→ DATASET EXCERPTS
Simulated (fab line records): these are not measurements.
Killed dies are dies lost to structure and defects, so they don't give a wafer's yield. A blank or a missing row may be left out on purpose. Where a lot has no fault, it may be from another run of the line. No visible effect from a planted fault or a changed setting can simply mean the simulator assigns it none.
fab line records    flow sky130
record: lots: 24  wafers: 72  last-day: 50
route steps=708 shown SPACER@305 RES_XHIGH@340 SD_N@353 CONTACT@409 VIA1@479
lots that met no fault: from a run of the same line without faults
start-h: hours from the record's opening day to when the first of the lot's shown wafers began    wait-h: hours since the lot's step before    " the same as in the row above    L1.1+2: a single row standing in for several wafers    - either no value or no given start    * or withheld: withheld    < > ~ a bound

→ REQUIRED ACTION
Please, starting with the first line of the material above, write out each line exactly and finish on the line that includes "lots that met".

→ ANSWER SPACE
Simulated (fab line records): these are not measurements.
Killed dies are dies lost to structure and defects, so they don't give a wafer's yield. A blank or a missing row may be left out on purpose. Where a lot has no fault, it may be from another run of the line. No visible effect from a planted fault or a changed setting can simply mean the simulator assigns it none.
fab line records    flow sky130
record: lots: 24  wafers: 72  last-day: 50
route steps=708 shown SPACER@305 RES_XHIGH@340 SD_N@353 CONTACT@409 VIA1@479
lots that met no fault: from a run of the same line without faults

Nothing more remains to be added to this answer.